▸ **Data under study**
-*-*-
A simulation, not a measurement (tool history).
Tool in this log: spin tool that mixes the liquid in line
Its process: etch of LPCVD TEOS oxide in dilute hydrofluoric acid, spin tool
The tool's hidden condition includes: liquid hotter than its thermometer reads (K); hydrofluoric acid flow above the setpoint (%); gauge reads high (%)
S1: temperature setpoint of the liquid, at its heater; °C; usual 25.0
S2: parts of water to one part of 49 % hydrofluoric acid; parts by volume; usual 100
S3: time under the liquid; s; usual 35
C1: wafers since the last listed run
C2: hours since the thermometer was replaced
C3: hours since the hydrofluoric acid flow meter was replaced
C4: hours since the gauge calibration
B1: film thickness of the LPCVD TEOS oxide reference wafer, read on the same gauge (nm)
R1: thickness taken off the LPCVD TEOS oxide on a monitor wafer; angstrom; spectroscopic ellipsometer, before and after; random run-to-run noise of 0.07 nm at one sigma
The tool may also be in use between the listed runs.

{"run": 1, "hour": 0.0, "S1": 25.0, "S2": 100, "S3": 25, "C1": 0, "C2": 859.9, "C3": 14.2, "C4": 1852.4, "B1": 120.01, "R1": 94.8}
-*-*-

▸ **Activity**
Output all records exactly, with nothing added or dropped.

▸ **Written reply**
A simulation, not a measurement (tool history).
Tool in this log: spin tool that mixes the liquid in line
Its process: etch of LPCVD TEOS oxide in dilute hydrofluoric acid, spin tool
The tool's hidden condition includes: liquid hotter than its thermometer reads (K); hydrofluoric acid flow above the setpoint (%); gauge reads high (%)
S1: temperature setpoint of the liquid, at its heater; °C; usual 25.0
S2: parts of water to one part of 49 % hydrofluoric acid; parts by volume; usual 100
S3: time under the liquid; s; usual 35
C1: wafers since the last listed run
C2: hours since the thermometer was replaced
C3: hours since the hydrofluoric acid flow meter was replaced
C4: hours since the gauge calibration
B1: film thickness of the LPCVD TEOS oxide reference wafer, read on the same gauge (nm)
R1: thickness taken off the LPCVD TEOS oxide on a monitor wafer; angstrom; spectroscopic ellipsometer, before and after; random run-to-run noise of 0.07 nm at one sigma
The tool may also be in use between the listed runs.

{"run": 1, "hour": 0.0, "S1": 25.0, "S2": 100, "S3": 25, "C1": 0, "C2": 859.9, "C3": 14.2, "C4": 1852.4, "B1": 120.01, "R1": 94.8}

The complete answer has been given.